• [WORK REQUEST]: Repeat exactly the lines from the start of the records below through the line that contains "Units: slurry_flow in", including both.

<<<<
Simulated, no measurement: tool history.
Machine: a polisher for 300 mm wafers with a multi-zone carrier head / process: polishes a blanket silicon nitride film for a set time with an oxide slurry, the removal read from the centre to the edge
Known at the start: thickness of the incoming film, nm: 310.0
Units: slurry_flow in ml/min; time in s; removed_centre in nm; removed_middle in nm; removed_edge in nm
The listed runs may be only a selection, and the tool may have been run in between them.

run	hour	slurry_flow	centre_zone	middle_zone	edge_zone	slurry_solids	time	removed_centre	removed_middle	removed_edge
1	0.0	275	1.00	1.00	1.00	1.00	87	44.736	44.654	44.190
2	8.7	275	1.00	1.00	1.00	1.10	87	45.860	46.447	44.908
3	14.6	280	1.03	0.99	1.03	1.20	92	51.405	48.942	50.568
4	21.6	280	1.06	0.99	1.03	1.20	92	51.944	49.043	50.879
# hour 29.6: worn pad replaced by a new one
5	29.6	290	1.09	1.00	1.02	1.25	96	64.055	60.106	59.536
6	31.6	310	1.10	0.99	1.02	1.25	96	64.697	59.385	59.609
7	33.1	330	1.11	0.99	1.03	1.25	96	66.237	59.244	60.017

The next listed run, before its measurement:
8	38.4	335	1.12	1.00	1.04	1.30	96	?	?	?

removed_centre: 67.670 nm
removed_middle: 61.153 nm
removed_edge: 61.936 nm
>>>>

• [TASK ANSWER]:
Simulated, no measurement: tool history.
Machine: a polisher for 300 mm wafers with a multi-zone carrier head / process: polishes a blanket silicon nitride film for a set time with an oxide slurry, the removal read from the centre to the edge
Known at the start: thickness of the incoming film, nm: 310.0
Units: slurry_flow in ml/min; time in s; removed_centre in nm; removed_middle in nm; removed_edge in nm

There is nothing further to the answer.